- **Requirement**: From the listing below, set down exactly the lines between the one holding "Killed dies are" and the one holding "lots that met", inclusive. No other line is wanted.

- **Information provided**:
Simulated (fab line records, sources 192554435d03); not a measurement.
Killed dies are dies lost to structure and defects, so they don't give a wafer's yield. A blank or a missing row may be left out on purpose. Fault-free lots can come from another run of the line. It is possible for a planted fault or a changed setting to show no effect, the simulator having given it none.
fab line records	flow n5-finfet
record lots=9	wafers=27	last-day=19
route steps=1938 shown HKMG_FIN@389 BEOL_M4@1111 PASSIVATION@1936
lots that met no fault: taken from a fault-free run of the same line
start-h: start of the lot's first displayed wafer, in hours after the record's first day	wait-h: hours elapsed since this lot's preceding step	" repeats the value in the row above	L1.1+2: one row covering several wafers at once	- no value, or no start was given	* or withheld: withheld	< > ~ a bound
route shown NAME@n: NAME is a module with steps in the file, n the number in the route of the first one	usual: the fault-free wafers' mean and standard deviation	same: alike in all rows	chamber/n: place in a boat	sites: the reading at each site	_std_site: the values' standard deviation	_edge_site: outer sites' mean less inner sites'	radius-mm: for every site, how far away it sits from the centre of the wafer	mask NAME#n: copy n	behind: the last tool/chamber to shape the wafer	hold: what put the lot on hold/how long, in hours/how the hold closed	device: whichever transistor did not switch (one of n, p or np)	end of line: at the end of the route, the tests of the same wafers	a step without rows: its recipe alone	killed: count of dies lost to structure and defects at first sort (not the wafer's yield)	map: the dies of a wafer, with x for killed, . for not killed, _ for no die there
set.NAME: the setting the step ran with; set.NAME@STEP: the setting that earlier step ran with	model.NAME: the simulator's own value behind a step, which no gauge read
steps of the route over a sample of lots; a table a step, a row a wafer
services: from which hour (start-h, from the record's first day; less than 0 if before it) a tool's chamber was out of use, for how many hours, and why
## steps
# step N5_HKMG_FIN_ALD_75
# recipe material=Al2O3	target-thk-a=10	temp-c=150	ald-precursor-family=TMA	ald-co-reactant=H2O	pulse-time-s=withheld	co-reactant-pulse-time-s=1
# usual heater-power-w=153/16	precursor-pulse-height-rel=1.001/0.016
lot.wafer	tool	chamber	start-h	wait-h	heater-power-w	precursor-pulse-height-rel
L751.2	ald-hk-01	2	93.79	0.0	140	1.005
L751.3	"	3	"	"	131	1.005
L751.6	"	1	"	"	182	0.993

- **Exercise response**:
Killed dies are dies lost to structure and defects, so they don't give a wafer's yield. A blank or a missing row may be left out on purpose. Fault-free lots can come from another run of the line. It is possible for a planted fault or a changed setting to show no effect, the simulator having given it none.
fab line records	flow n5-finfet
record lots=9	wafers=27	last-day=19
route steps=1938 shown HKMG_FIN@389 BEOL_M4@1111 PASSIVATION@1936
lots that met no fault: taken from a fault-free run of the same line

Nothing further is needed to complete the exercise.